LISTED ENTRIES:
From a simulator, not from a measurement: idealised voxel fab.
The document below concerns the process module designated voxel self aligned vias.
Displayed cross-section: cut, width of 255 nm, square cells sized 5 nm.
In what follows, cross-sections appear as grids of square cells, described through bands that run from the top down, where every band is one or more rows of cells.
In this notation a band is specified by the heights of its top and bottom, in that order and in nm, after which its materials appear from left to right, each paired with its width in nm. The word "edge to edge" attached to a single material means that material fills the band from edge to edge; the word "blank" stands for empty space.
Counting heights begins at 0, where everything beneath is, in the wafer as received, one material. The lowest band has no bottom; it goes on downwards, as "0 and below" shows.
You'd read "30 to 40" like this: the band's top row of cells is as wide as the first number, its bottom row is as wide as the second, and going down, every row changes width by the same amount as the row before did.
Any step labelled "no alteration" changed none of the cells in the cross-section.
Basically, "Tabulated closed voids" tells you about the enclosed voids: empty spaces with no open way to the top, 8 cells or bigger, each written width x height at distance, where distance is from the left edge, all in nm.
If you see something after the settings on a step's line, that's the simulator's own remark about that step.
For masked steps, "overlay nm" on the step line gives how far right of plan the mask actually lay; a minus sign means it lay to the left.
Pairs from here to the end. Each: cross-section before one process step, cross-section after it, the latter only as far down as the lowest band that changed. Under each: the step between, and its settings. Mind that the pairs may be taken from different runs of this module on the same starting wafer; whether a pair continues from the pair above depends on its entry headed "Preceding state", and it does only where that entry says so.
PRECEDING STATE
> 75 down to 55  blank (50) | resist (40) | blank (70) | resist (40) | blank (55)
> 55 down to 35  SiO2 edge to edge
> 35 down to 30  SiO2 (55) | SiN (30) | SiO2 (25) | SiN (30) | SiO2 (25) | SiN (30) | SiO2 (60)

BRIEF: Restate each record above word for word.

TASK RESULT:
From a simulator, not from a measurement: idealised voxel fab.
The document below concerns the process module designated voxel self aligned vias.
Displayed cross-section: cut, width of 255 nm, square cells sized 5 nm.
In what follows, cross-sections appear as grids of square cells, described through bands that run from the top down, where every band is one or more rows of cells.
In this notation a band is specified by the heights of its top and bottom, in that order and in nm, after which its materials appear from left to right, each paired with its width in nm. The word "edge to edge" attached to a single material means that material fills the band from edge to edge; the word "blank" stands for empty space.
Counting heights begins at 0, where everything beneath is, in the wafer as received, one material. The lowest band has no bottom; it goes on downwards, as "0 and below" shows.
You'd read "30 to 40" like this: the band's top row of cells is as wide as the first number, its bottom row is as wide as the second, and going down, every row changes width by the same amount as the row before did.
Any step labelled "no alteration" changed none of the cells in the cross-section.
Basically, "Tabulated closed voids" tells you about the enclosed voids: empty spaces with no open way to the top, 8 cells or bigger, each written width x height at distance, where distance is from the left edge, all in nm.
If you see something after the settings on a step's line, that's the simulator's own remark about that step.
For masked steps, "overlay nm" on the step line gives how far right of plan the mask actually lay; a minus sign means it lay to the left.
Pairs from here to the end. Each: cross-section before one process step, cross-section after it, the latter only as far down as the lowest band that changed. Under each: the step between, and its settings. Mind that the pairs may be taken from different runs of this module on the same starting wafer; whether a pair continues from the pair above depends on its entry headed "Preceding state", and it does only where that entry says so.
PRECEDING STATE
> 75 down to 55  blank (50) | resist (40) | blank (70) | resist (40) | blank (55)
> 55 down to 35  SiO2 edge to edge
> 35 down to 30  SiO2 (55) | SiN (30) | SiO2 (25) | SiN (30) | SiO2 (25) | SiN (30) | SiO2 (60)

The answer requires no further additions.